Work item: Repeat the full listing, word for word.

Records supplied:
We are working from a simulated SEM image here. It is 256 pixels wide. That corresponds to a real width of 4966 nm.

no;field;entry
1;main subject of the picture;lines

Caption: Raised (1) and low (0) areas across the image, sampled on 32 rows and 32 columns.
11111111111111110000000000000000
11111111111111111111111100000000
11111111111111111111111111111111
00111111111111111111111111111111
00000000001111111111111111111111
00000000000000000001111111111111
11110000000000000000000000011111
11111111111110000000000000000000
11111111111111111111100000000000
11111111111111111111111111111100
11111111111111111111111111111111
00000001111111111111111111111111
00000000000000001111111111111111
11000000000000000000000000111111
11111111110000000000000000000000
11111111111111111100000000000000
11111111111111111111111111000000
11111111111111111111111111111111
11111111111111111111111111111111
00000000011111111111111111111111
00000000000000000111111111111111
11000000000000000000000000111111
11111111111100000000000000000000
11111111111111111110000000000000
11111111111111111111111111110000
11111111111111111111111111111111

Expected answer:
We are working from a simulated SEM image here. It is 256 pixels wide. That corresponds to a real width of 4966 nm.

no;field;entry
1;main subject of the picture;lines

Caption: Raised (1) and low (0) areas across the image, sampled on 32 rows and 32 columns.
11111111111111110000000000000000
11111111111111111111111100000000
11111111111111111111111111111111
00111111111111111111111111111111
00000000001111111111111111111111
00000000000000000001111111111111
11110000000000000000000000011111
11111111111110000000000000000000
11111111111111111111100000000000
11111111111111111111111111111100
11111111111111111111111111111111
00000001111111111111111111111111
00000000000000001111111111111111
11000000000000000000000000111111
11111111110000000000000000000000
11111111111111111100000000000000
11111111111111111111111111000000
11111111111111111111111111111111
11111111111111111111111111111111
00000000011111111111111111111111
00000000000000000111111111111111
11000000000000000000000000111111
11111111111100000000000000000000
11111111111111111110000000000000
11111111111111111111111111110000
11111111111111111111111111111111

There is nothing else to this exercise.